[[ STORED DATA open ]]

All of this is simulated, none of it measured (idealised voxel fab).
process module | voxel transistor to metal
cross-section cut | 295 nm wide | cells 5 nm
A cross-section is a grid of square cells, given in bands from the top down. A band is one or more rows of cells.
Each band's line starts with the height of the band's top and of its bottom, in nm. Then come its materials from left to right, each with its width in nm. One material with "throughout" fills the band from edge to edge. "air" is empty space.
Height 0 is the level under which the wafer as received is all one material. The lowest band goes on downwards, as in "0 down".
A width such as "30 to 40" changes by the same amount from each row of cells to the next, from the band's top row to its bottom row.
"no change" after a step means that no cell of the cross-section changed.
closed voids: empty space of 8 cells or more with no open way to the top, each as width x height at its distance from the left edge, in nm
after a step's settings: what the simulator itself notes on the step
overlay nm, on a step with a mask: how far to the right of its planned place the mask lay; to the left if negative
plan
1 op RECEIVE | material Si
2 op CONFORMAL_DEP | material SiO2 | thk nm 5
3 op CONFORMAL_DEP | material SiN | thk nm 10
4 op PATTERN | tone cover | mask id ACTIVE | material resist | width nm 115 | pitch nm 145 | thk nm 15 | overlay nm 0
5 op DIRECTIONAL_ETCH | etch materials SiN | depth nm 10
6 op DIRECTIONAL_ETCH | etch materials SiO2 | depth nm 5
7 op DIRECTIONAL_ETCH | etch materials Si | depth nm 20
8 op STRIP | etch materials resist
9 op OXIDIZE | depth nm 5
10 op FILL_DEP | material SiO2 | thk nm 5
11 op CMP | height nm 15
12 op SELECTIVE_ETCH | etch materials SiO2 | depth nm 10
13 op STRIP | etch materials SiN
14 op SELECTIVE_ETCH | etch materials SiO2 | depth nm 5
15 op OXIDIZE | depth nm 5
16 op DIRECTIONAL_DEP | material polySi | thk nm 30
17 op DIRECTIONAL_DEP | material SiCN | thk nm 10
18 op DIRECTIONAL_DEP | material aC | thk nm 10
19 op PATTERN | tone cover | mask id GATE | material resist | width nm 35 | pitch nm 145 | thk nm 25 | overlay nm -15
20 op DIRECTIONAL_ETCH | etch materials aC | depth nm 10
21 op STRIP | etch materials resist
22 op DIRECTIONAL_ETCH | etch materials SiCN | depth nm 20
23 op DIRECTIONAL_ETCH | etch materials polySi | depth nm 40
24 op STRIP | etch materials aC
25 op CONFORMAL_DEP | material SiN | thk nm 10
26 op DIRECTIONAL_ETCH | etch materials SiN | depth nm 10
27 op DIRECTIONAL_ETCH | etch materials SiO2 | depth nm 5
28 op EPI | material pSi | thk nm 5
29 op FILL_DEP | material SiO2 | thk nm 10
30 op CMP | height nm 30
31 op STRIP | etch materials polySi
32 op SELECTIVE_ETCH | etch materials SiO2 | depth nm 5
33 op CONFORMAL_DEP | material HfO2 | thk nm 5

[[ STORED DATA closed ]]

→ TASK ITEM
Lines to set down from above: the line with "12 op SELECTIVE_ETCH", the line with "16 op DIRECTIONAL_DEP", and every line between, each exactly as written.

→ WRITTEN ANSWER
12 op SELECTIVE_ETCH | etch materials SiO2 | depth nm 10
13 op STRIP | etch materials SiN
14 op SELECTIVE_ETCH | etch materials SiO2 | depth nm 5
15 op OXIDIZE | depth nm 5
16 op DIRECTIONAL_DEP | material polySi | thk nm 30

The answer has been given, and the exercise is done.